● **Work order**:
Make an exact copy of the lines starting at the top of the listing below and ending at the line that contains "Each band's line", inclusive.

● **Dataset content**:
•••
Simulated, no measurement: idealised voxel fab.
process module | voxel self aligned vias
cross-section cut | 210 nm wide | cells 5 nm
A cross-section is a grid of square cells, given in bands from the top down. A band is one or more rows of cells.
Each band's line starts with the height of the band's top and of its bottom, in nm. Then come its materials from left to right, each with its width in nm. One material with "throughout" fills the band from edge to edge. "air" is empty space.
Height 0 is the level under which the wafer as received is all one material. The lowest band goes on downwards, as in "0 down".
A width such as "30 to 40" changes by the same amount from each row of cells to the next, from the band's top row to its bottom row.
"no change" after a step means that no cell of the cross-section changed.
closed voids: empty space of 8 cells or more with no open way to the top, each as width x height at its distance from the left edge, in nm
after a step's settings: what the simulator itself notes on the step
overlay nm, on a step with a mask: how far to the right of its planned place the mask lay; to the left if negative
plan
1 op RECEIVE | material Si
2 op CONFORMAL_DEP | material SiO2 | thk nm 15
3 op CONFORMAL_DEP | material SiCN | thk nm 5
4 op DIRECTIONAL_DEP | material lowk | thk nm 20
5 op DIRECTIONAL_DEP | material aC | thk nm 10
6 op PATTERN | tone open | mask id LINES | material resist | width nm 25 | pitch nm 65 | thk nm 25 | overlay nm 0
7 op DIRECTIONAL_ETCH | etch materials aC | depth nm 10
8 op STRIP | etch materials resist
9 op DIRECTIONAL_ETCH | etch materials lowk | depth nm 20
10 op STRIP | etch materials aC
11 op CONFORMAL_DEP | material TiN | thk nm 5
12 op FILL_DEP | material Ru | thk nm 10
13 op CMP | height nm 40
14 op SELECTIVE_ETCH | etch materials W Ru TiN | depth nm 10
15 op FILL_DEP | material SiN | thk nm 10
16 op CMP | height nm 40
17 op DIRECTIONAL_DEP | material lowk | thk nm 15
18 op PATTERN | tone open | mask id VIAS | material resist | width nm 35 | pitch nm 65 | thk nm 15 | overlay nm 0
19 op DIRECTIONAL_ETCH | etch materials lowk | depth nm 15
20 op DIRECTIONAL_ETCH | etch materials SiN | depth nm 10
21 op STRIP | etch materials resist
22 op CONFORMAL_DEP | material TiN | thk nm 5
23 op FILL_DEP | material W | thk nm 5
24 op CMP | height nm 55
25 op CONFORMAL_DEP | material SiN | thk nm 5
•••

● **Exercise output**:
Simulated, no measurement: idealised voxel fab.
process module | voxel self aligned vias
cross-section cut | 210 nm wide | cells 5 nm
A cross-section is a grid of square cells, given in bands from the top down. A band is one or more rows of cells.
Each band's line starts with the height of the band's top and of its bottom, in nm. Then come its materials from left to right, each with its width in nm. One material with "throughout" fills the band from edge to edge. "air" is empty space.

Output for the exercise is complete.